INFORMATION -

^^^^

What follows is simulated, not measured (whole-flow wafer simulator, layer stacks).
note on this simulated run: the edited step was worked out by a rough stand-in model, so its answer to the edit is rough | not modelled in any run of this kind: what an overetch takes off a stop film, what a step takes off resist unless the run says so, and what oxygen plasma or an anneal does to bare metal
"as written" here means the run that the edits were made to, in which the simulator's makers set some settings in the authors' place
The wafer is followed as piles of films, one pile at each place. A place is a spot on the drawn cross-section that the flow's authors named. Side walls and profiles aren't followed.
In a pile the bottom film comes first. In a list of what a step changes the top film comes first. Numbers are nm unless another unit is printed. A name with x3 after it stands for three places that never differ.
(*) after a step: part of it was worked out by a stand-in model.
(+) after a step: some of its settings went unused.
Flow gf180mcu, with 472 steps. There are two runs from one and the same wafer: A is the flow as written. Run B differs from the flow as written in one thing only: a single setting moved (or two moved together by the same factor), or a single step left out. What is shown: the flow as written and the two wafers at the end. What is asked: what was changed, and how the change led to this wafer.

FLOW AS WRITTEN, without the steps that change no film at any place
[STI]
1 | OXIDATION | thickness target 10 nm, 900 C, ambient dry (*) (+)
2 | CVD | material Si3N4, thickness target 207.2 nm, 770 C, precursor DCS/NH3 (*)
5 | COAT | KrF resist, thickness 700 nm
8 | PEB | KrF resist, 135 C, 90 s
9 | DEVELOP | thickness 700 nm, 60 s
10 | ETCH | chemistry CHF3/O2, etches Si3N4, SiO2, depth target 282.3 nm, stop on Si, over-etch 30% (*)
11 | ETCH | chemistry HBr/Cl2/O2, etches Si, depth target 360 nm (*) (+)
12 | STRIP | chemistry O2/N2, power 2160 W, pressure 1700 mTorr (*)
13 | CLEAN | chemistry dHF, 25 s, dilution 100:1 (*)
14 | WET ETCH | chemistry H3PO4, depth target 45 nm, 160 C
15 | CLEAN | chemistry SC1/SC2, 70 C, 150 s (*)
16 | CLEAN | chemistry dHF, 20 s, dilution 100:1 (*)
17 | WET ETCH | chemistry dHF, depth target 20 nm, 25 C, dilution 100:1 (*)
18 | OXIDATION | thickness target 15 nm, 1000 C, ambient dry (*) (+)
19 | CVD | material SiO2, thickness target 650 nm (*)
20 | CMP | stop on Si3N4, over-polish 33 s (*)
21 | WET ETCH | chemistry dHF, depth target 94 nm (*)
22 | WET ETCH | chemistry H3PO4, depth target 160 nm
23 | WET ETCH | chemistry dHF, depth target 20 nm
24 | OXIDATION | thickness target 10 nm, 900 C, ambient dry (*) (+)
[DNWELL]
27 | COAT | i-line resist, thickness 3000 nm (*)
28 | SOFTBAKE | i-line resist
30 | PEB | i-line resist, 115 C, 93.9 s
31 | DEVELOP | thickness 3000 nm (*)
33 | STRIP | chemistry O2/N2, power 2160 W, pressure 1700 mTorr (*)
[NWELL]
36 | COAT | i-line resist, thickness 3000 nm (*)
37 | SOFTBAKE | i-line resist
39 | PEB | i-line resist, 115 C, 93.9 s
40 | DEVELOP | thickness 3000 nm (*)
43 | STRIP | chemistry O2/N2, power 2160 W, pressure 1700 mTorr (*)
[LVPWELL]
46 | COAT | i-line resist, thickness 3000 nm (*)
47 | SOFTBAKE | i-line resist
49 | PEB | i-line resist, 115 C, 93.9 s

^^^^

ACTION ITEM - Lines from the start of the material above through the line containing "the authors' place" are to be duplicated exactly, and only those.

REPLY -
What follows is simulated, not measured (whole-flow wafer simulator, layer stacks).
note on this simulated run: the edited step was worked out by a rough stand-in model, so its answer to the edit is rough | not modelled in any run of this kind: what an overetch takes off a stop film, what a step takes off resist unless the run says so, and what oxygen plasma or an anneal does to bare metal
"as written" here means the run that the edits were made to, in which the simulator's makers set some settings in the authors' place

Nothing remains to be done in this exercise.